*Work request:* Beginning at the top of the data below, write out every line exactly until you reach the line with "Purpose: find out", and include that line.

*Data shown:*
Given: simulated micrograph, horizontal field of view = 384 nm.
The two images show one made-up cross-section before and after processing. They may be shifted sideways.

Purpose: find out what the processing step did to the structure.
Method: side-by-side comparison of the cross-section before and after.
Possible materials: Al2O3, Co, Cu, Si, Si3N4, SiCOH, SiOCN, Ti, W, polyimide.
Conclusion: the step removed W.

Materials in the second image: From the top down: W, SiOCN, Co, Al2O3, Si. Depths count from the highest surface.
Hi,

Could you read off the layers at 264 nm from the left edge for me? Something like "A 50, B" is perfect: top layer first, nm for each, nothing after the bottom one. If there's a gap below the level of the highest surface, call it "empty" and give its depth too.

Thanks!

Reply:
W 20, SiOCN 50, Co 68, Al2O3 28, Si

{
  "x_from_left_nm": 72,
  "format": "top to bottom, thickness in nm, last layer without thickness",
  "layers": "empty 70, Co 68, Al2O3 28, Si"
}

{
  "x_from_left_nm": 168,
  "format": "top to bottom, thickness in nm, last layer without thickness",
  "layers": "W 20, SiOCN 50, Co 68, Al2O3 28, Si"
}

*Your response:*
Given: simulated micrograph, horizontal field of view = 384 nm.
The two images show one made-up cross-section before and after processing. They may be shifted sideways.

Purpose: find out what the processing step did to the structure.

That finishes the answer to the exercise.